┌────────

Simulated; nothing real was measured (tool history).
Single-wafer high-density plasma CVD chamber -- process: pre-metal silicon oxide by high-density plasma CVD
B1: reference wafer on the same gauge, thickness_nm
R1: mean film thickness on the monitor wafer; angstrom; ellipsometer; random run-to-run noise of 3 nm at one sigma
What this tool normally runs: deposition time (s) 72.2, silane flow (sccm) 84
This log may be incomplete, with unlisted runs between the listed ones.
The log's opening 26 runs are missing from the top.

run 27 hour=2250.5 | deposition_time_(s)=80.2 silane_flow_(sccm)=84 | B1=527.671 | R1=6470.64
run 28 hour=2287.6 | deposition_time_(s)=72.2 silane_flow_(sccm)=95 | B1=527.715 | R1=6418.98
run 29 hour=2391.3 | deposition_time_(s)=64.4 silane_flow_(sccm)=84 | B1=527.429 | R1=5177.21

└────────

▶ _Requirement_:
Every line in the listing above should be repeated exactly.

▶ _Response_:
Simulated; nothing real was measured (tool history).
Single-wafer high-density plasma CVD chamber -- process: pre-metal silicon oxide by high-density plasma CVD
B1: reference wafer on the same gauge, thickness_nm
R1: mean film thickness on the monitor wafer; angstrom; ellipsometer; random run-to-run noise of 3 nm at one sigma
What this tool normally runs: deposition time (s) 72.2, silane flow (sccm) 84
This log may be incomplete, with unlisted runs between the listed ones.
The log's opening 26 runs are missing from the top.

run 27 hour=2250.5 | deposition_time_(s)=80.2 silane_flow_(sccm)=84 | B1=527.671 | R1=6470.64
run 28 hour=2287.6 | deposition_time_(s)=72.2 silane_flow_(sccm)=95 | B1=527.715 | R1=6418.98
run 29 hour=2391.3 | deposition_time_(s)=64.4 silane_flow_(sccm)=84 | B1=527.429 | R1=5177.21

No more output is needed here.